=== RECORDS SHOWN ===
........

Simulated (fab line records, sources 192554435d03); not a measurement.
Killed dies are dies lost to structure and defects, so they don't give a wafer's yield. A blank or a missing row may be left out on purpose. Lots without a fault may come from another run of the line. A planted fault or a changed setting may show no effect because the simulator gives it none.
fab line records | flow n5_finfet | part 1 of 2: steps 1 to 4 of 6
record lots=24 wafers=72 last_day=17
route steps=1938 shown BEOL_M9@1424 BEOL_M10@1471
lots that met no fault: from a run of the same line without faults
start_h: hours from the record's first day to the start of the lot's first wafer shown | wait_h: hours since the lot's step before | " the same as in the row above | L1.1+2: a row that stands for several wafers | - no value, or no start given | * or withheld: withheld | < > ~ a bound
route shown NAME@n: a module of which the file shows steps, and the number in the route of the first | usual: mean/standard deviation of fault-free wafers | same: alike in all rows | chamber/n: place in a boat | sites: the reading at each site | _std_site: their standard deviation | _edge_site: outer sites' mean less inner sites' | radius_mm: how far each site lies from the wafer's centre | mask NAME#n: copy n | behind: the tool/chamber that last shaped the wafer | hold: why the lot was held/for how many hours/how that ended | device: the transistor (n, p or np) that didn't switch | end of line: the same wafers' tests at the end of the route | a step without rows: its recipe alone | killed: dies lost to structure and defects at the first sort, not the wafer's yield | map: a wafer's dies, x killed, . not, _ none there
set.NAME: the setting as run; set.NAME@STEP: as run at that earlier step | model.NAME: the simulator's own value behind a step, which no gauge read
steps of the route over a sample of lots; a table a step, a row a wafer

........

=== WORK INSTRUCTION ===
Copy the lines above exactly, beginning at the line that has "start_h: hours from" and stopping after the line that has "set.NAME: the setting", and omit the rest.

=== WRITTEN ANSWER ===
start_h: hours from the record's first day to the start of the lot's first wafer shown | wait_h: hours since the lot's step before | " the same as in the row above | L1.1+2: a row that stands for several wafers | - no value, or no start given | * or withheld: withheld | < > ~ a bound
route shown NAME@n: a module of which the file shows steps, and the number in the route of the first | usual: mean/standard deviation of fault-free wafers | same: alike in all rows | chamber/n: place in a boat | sites: the reading at each site | _std_site: their standard deviation | _edge_site: outer sites' mean less inner sites' | radius_mm: how far each site lies from the wafer's centre | mask NAME#n: copy n | behind: the tool/chamber that last shaped the wafer | hold: why the lot was held/for how many hours/how that ended | device: the transistor (n, p or np) that didn't switch | end of line: the same wafers' tests at the end of the route | a step without rows: its recipe alone | killed: dies lost to structure and defects at the first sort, not the wafer's yield | map: a wafer's dies, x killed, . not, _ none there
set.NAME: the setting as run; set.NAME@STEP: as run at that earlier step | model.NAME: the simulator's own value behind a step, which no gauge read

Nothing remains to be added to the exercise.